Work order:
Copy each record below without changing a single word.

Material shown:
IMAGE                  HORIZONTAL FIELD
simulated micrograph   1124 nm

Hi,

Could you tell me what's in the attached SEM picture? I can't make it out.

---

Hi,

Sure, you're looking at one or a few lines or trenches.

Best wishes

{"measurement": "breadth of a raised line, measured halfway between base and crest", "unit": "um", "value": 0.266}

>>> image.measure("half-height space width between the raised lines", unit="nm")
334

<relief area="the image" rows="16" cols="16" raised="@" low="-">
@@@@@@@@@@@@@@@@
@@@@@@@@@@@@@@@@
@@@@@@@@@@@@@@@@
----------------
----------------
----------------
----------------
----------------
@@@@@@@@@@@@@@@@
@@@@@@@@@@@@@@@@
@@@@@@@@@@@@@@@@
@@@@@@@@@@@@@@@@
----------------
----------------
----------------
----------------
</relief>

Response box:
IMAGE                  HORIZONTAL FIELD
simulated micrograph   1124 nm

Hi,

Could you tell me what's in the attached SEM picture? I can't make it out.

---

Hi,

Sure, you're looking at one or a few lines or trenches.

Best wishes

{"measurement": "breadth of a raised line, measured halfway between base and crest", "unit": "um", "value": 0.266}

>>> image.measure("half-height space width between the raised lines", unit="nm")
334

<relief area="the image" rows="16" cols="16" raised="@" low="-">
@@@@@@@@@@@@@@@@
@@@@@@@@@@@@@@@@
@@@@@@@@@@@@@@@@
----------------
----------------
----------------
----------------
----------------
@@@@@@@@@@@@@@@@
@@@@@@@@@@@@@@@@
@@@@@@@@@@@@@@@@
@@@@@@@@@@@@@@@@
----------------
----------------
----------------
----------------
</relief>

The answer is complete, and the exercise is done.